▶ [Recorded information]
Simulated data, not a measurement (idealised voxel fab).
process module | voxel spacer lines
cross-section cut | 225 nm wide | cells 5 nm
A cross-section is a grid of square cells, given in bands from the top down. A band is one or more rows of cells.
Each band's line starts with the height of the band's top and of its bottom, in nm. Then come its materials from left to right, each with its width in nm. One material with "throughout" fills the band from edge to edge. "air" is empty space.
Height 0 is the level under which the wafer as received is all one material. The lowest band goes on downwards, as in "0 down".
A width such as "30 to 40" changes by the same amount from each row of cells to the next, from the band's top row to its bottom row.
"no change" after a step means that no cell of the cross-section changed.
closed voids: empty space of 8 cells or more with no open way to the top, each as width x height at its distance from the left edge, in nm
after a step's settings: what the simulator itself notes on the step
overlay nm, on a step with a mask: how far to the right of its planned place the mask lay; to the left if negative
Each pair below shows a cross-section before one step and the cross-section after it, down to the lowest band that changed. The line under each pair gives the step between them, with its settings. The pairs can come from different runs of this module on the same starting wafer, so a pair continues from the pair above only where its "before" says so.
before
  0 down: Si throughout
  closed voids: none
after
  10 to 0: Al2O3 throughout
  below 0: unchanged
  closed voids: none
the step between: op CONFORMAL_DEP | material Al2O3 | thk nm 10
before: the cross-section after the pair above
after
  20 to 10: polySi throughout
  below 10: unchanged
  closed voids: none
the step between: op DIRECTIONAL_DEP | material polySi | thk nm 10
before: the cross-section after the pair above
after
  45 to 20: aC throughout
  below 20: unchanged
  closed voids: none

▶ [Assigned task] Out of the data above, transcribe exactly and only the lines starting with the line that has "closed voids: empty" and going on through the line that has "below 20: unchanged", both included.

▶ [Response box]
closed voids: empty space of 8 cells or more with no open way to the top, each as width x height at its distance from the left edge, in nm
after a step's settings: what the simulator itself notes on the step
overlay nm, on a step with a mask: how far to the right of its planned place the mask lay; to the left if negative
Each pair below shows a cross-section before one step and the cross-section after it, down to the lowest band that changed. The line under each pair gives the step between them, with its settings. The pairs can come from different runs of this module on the same starting wafer, so a pair continues from the pair above only where its "before" says so.
before
  0 down: Si throughout
  closed voids: none
after
  10 to 0: Al2O3 throughout
  below 0: unchanged
  closed voids: none
the step between: op CONFORMAL_DEP | material Al2O3 | thk nm 10
before: the cross-section after the pair above
after
  20 to 10: polySi throughout
  below 10: unchanged
  closed voids: none
the step between: op DIRECTIONAL_DEP | material polySi | thk nm 10
before: the cross-section after the pair above
after
  45 to 20: aC throughout
  below 20: unchanged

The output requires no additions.